For the data below, restate word for word only the lines from the line containing "Killed dies are" through the line containing "L996 | day 6", both ends included.

____ Information given

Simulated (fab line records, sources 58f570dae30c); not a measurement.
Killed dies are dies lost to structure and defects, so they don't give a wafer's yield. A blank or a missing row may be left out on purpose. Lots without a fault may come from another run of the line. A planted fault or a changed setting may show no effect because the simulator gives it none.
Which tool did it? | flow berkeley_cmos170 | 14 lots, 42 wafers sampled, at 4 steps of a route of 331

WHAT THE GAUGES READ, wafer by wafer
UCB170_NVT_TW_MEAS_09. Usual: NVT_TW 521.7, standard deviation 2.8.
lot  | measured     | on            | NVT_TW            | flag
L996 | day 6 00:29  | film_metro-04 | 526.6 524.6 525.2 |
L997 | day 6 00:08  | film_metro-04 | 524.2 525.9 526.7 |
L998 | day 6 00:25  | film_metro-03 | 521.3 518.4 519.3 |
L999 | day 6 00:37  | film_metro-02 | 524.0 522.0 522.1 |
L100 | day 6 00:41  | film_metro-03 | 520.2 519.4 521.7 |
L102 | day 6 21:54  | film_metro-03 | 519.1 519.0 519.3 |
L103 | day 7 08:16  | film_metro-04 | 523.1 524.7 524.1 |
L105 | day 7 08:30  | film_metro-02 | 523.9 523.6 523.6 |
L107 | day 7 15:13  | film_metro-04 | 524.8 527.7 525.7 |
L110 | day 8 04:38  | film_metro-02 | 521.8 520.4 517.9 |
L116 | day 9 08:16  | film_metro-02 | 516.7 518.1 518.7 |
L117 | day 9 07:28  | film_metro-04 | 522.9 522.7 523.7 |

________

▶ Written reply
Killed dies are dies lost to structure and defects, so they don't give a wafer's yield. A blank or a missing row may be left out on purpose. Lots without a fault may come from another run of the line. A planted fault or a changed setting may show no effect because the simulator gives it none.
Which tool did it? | flow berkeley_cmos170 | 14 lots, 42 wafers sampled, at 4 steps of a route of 331

WHAT THE GAUGES READ, wafer by wafer
UCB170_NVT_TW_MEAS_09. Usual: NVT_TW 521.7, standard deviation 2.8.
lot  | measured     | on            | NVT_TW            | flag
L996 | day 6 00:29  | film_metro-04 | 526.6 524.6 525.2 |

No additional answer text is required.